DATASET CONTENT:
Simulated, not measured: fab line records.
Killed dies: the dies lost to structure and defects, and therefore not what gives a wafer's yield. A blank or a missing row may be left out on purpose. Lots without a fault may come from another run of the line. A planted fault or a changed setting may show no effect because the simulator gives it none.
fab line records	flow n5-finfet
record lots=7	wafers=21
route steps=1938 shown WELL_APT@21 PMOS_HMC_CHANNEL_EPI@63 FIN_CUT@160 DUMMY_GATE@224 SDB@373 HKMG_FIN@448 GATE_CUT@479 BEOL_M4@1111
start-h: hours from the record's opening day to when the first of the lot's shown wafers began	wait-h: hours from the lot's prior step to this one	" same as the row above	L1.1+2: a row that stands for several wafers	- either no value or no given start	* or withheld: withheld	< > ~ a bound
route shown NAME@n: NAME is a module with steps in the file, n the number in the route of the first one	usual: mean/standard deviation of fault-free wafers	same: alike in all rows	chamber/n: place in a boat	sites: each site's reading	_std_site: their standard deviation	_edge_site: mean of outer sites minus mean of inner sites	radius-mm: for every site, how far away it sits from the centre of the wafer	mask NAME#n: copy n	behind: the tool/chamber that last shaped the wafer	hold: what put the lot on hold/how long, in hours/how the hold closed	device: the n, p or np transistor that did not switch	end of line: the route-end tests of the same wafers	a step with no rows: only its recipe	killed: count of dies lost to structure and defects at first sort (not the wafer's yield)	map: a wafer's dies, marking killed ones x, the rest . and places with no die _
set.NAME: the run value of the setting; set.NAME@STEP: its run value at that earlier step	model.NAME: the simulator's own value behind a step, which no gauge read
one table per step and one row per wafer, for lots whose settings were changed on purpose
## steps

TASK ITEM:
Your answer should be exactly the lines of the data above, from the first through the line containing "start-h: hours from".

EXPECTED ANSWER:
Simulated, not measured: fab line records.
Killed dies: the dies lost to structure and defects, and therefore not what gives a wafer's yield. A blank or a missing row may be left out on purpose. Lots without a fault may come from another run of the line. A planted fault or a changed setting may show no effect because the simulator gives it none.
fab line records	flow n5-finfet
record lots=7	wafers=21
route steps=1938 shown WELL_APT@21 PMOS_HMC_CHANNEL_EPI@63 FIN_CUT@160 DUMMY_GATE@224 SDB@373 HKMG_FIN@448 GATE_CUT@479 BEOL_M4@1111
start-h: hours from the record's opening day to when the first of the lot's shown wafers began	wait-h: hours from the lot's prior step to this one	" same as the row above	L1.1+2: a row that stands for several wafers	- either no value or no given start	* or withheld: withheld	< > ~ a bound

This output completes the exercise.